━━━━━━━━━━

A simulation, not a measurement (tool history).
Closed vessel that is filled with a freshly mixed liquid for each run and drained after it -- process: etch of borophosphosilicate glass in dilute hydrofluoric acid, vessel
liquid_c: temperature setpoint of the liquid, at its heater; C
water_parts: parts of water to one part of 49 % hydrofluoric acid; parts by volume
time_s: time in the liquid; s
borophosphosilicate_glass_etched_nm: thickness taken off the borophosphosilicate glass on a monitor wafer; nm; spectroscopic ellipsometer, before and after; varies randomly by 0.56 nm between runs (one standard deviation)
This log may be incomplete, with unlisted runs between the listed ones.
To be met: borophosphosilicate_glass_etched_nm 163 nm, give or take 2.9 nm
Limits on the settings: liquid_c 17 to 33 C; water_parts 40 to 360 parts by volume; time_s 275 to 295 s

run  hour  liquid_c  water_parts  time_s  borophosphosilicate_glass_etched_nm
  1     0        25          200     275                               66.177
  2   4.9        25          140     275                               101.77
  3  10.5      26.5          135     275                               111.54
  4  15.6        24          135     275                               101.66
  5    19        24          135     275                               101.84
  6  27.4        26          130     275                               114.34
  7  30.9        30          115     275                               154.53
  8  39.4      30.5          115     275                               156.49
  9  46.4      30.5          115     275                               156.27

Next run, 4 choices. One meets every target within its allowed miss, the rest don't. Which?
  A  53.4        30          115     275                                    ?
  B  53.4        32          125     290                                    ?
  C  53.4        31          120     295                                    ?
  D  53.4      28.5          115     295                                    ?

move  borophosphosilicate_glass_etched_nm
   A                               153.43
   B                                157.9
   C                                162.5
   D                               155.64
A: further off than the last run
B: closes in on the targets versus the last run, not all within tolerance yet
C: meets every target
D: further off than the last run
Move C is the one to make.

━━━━━━━━━━

Work task ▸ The entries above hold the needed span. Transcribe exactly the lines from the one with "C: meets every target" to the one with "D: further off than the last run", both included.

Written reply ▸
C: meets every target
D: further off than the last run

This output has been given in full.